** MATERIAL SUPPLIED follows **

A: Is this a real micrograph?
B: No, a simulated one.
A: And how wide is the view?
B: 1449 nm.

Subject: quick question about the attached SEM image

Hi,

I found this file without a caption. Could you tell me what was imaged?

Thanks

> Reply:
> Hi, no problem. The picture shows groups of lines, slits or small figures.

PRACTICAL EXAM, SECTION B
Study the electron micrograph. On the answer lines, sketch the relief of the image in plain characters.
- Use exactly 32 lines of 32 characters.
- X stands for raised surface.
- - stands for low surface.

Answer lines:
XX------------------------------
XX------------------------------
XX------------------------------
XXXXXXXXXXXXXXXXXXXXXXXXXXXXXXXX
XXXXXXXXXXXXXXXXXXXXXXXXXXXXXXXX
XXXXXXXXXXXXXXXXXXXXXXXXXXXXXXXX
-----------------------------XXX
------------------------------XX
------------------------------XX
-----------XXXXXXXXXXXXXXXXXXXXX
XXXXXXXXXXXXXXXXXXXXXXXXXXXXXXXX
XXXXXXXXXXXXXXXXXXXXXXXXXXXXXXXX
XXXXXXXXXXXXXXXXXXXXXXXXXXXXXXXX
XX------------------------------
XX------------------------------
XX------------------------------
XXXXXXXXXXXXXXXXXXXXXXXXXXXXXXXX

** End of MATERIAL SUPPLIED **

Exactly as written above, copy every line.

A: Is this a real micrograph?
B: No, a simulated one.
A: And how wide is the view?
B: 1449 nm.

Subject: quick question about the attached SEM image

Hi,

I found this file without a caption. Could you tell me what was imaged?

Thanks

> Reply:
> Hi, no problem. The picture shows groups of lines, slits or small figures.

PRACTICAL EXAM, SECTION B
Study the electron micrograph. On the answer lines, sketch the relief of the image in plain characters.
- Use exactly 32 lines of 32 characters.
- X stands for raised surface.
- - stands for low surface.

Answer lines:
XX------------------------------
XX------------------------------
XX------------------------------
XXXXXXXXXXXXXXXXXXXXXXXXXXXXXXXX
XXXXXXXXXXXXXXXXXXXXXXXXXXXXXXXX
XXXXXXXXXXXXXXXXXXXXXXXXXXXXXXXX
-----------------------------XXX
------------------------------XX
------------------------------XX
-----------XXXXXXXXXXXXXXXXXXXXX
XXXXXXXXXXXXXXXXXXXXXXXXXXXXXXXX
XXXXXXXXXXXXXXXXXXXXXXXXXXXXXXXX
XXXXXXXXXXXXXXXXXXXXXXXXXXXXXXXX
XX------------------------------
XX------------------------------
XX------------------------------
XXXXXXXXXXXXXXXXXXXXXXXXXXXXXXXX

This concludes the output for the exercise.